Write out all of the data exactly as it appears.

-------------------------
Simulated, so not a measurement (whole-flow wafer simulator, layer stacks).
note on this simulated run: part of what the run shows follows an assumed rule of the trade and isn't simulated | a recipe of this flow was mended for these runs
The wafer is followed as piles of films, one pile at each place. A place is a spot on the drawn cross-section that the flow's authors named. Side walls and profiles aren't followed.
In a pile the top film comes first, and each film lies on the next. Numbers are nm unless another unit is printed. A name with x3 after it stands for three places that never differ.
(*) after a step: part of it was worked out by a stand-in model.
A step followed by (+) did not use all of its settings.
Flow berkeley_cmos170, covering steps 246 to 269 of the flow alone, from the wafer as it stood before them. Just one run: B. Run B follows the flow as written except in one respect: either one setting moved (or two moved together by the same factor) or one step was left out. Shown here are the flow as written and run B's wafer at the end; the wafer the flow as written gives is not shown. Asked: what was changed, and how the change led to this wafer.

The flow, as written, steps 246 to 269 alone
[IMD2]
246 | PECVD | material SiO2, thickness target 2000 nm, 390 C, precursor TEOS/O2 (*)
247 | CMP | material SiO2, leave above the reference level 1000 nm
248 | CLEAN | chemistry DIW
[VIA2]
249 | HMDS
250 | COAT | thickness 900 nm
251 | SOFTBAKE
-------------------------

• Written solution:
Simulated, so not a measurement (whole-flow wafer simulator, layer stacks).
note on this simulated run: part of what the run shows follows an assumed rule of the trade and isn't simulated | a recipe of this flow was mended for these runs
The wafer is followed as piles of films, one pile at each place. A place is a spot on the drawn cross-section that the flow's authors named. Side walls and profiles aren't followed.
In a pile the top film comes first, and each film lies on the next. Numbers are nm unless another unit is printed. A name with x3 after it stands for three places that never differ.
(*) after a step: part of it was worked out by a stand-in model.
A step followed by (+) did not use all of its settings.
Flow berkeley_cmos170, covering steps 246 to 269 of the flow alone, from the wafer as it stood before them. Just one run: B. Run B follows the flow as written except in one respect: either one setting moved (or two moved together by the same factor) or one step was left out. Shown here are the flow as written and run B's wafer at the end; the wafer the flow as written gives is not shown. Asked: what was changed, and how the change led to this wafer.

The flow, as written, steps 246 to 269 alone
[IMD2]
246 | PECVD | material SiO2, thickness target 2000 nm, 390 C, precursor TEOS/O2 (*)
247 | CMP | material SiO2, leave above the reference level 1000 nm
248 | CLEAN | chemistry DIW
[VIA2]
249 | HMDS
250 | COAT | thickness 900 nm
251 | SOFTBAKE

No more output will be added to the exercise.